**Assigned task**
Transcribe the listing below in its entirety.

[Source data — start]
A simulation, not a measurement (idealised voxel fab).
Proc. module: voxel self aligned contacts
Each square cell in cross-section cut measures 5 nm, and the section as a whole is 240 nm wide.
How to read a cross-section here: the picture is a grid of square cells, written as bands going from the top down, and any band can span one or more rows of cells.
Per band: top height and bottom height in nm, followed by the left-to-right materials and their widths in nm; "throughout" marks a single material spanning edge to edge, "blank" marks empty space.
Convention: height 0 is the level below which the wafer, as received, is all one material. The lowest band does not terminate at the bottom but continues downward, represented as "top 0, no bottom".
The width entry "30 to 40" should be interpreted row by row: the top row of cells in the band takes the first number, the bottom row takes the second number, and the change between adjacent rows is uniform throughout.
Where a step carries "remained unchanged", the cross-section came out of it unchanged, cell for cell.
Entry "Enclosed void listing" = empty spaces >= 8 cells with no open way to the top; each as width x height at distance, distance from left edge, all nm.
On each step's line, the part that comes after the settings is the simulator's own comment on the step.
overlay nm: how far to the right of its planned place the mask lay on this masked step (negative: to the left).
[Source data — finish]

**Written answer**
A simulation, not a measurement (idealised voxel fab).
Proc. module: voxel self aligned contacts
Each square cell in cross-section cut measures 5 nm, and the section as a whole is 240 nm wide.
How to read a cross-section here: the picture is a grid of square cells, written as bands going from the top down, and any band can span one or more rows of cells.
Per band: top height and bottom height in nm, followed by the left-to-right materials and their widths in nm; "throughout" marks a single material spanning edge to edge, "blank" marks empty space.
Convention: height 0 is the level below which the wafer, as received, is all one material. The lowest band does not terminate at the bottom but continues downward, represented as "top 0, no bottom".
The width entry "30 to 40" should be interpreted row by row: the top row of cells in the band takes the first number, the bottom row takes the second number, and the change between adjacent rows is uniform throughout.
Where a step carries "remained unchanged", the cross-section came out of it unchanged, cell for cell.
Entry "Enclosed void listing" = empty spaces >= 8 cells with no open way to the top; each as width x height at distance, distance from left edge, all nm.
On each step's line, the part that comes after the settings is the simulator's own comment on the step.
overlay nm: how far to the right of its planned place the mask lay on this masked step (negative: to the left).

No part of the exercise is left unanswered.